### [Exercise data]
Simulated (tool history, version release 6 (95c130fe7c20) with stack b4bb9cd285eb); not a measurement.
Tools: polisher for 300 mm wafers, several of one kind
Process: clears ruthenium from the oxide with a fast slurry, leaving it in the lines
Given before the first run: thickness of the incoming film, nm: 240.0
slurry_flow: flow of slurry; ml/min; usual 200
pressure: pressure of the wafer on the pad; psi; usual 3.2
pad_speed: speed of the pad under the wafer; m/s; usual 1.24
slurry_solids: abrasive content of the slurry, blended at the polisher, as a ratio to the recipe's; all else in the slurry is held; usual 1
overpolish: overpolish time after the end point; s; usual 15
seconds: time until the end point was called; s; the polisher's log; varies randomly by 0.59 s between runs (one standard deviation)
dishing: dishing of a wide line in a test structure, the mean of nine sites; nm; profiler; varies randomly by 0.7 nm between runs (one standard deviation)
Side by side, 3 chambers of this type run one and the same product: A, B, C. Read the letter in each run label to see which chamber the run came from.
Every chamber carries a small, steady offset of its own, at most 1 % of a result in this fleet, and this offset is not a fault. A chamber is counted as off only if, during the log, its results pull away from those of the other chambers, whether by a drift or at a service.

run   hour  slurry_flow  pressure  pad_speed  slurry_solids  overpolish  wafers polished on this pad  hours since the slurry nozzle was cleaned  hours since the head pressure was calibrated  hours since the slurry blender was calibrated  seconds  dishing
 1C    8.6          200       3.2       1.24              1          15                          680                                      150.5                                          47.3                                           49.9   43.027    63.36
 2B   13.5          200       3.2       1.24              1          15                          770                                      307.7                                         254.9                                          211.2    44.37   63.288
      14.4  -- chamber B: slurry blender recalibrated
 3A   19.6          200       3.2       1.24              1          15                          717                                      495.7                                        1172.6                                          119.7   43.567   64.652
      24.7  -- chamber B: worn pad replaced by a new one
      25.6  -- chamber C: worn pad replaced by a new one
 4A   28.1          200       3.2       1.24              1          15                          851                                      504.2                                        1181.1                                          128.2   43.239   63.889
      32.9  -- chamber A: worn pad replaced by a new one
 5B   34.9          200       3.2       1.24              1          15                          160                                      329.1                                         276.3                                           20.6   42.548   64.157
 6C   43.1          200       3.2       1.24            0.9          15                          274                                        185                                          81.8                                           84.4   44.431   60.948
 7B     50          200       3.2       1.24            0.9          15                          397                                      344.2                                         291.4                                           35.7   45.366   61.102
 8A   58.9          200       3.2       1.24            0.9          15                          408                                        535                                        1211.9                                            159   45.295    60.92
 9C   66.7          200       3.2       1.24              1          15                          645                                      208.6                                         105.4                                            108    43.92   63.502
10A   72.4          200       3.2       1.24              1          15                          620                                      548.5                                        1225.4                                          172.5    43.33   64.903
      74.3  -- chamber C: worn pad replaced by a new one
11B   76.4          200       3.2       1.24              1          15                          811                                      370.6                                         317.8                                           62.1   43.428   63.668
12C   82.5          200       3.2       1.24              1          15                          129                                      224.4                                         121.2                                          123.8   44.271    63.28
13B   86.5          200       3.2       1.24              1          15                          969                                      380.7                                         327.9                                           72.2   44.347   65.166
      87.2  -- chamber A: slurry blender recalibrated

### [Brief]
Only the lines from the opening of the material through the line with "Side by side, 3" should be echoed, exactly as written.

### [Task response]
Simulated (tool history, version release 6 (95c130fe7c20) with stack b4bb9cd285eb); not a measurement.
Tools: polisher for 300 mm wafers, several of one kind
Process: clears ruthenium from the oxide with a fast slurry, leaving it in the lines
Given before the first run: thickness of the incoming film, nm: 240.0
slurry_flow: flow of slurry; ml/min; usual 200
pressure: pressure of the wafer on the pad; psi; usual 3.2
pad_speed: speed of the pad under the wafer; m/s; usual 1.24
slurry_solids: abrasive content of the slurry, blended at the polisher, as a ratio to the recipe's; all else in the slurry is held; usual 1
overpolish: overpolish time after the end point; s; usual 15
seconds: time until the end point was called; s; the polisher's log; varies randomly by 0.59 s between runs (one standard deviation)
dishing: dishing of a wide line in a test structure, the mean of nine sites; nm; profiler; varies randomly by 0.7 nm between runs (one standard deviation)
Side by side, 3 chambers of this type run one and the same product: A, B, C. Read the letter in each run label to see which chamber the run came from.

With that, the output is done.